Exercise ▸ Starting at the top of the entries below, print each line exactly until the line with "which readings at" has been printed too.

Supplied data ▸
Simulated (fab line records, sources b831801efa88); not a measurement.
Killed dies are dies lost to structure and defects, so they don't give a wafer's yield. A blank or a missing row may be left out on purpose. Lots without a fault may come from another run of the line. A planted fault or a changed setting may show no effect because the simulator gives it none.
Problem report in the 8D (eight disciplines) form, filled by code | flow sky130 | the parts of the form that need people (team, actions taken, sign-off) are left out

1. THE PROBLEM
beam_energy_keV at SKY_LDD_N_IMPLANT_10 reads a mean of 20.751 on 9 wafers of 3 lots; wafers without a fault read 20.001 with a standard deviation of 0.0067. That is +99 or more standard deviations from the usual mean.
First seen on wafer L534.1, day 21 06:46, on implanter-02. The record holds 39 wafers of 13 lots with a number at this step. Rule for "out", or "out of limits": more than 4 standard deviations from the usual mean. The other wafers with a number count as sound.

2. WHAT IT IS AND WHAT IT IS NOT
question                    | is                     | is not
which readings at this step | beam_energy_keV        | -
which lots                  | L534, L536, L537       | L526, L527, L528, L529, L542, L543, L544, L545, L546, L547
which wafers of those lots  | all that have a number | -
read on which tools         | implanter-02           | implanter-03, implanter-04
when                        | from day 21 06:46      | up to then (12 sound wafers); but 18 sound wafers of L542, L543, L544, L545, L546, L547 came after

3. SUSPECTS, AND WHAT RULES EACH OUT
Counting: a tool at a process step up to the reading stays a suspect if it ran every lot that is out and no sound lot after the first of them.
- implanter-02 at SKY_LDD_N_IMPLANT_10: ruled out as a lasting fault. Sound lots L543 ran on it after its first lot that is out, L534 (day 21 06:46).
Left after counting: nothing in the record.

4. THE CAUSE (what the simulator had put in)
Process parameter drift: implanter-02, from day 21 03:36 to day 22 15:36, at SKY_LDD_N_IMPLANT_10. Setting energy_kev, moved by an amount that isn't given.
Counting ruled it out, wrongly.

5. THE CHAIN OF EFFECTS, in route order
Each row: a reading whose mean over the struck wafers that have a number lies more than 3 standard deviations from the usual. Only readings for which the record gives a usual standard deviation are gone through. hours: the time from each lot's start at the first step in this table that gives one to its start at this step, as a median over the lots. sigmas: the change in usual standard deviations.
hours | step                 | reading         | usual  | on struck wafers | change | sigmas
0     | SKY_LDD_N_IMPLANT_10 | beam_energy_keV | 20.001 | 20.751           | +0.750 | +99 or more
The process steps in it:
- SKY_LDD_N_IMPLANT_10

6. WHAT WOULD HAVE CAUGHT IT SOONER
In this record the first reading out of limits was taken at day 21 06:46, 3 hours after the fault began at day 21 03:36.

Problem solution ▸
Simulated (fab line records, sources b831801efa88); not a measurement.
Killed dies are dies lost to structure and defects, so they don't give a wafer's yield. A blank or a missing row may be left out on purpose. Lots without a fault may come from another run of the line. A planted fault or a changed setting may show no effect because the simulator gives it none.
Problem report in the 8D (eight disciplines) form, filled by code | flow sky130 | the parts of the form that need people (team, actions taken, sign-off) are left out

1. THE PROBLEM
beam_energy_keV at SKY_LDD_N_IMPLANT_10 reads a mean of 20.751 on 9 wafers of 3 lots; wafers without a fault read 20.001 with a standard deviation of 0.0067. That is +99 or more standard deviations from the usual mean.
First seen on wafer L534.1, day 21 06:46, on implanter-02. The record holds 39 wafers of 13 lots with a number at this step. Rule for "out", or "out of limits": more than 4 standard deviations from the usual mean. The other wafers with a number count as sound.

2. WHAT IT IS AND WHAT IT IS NOT
question                    | is                     | is not
which readings at this step | beam_energy_keV        | -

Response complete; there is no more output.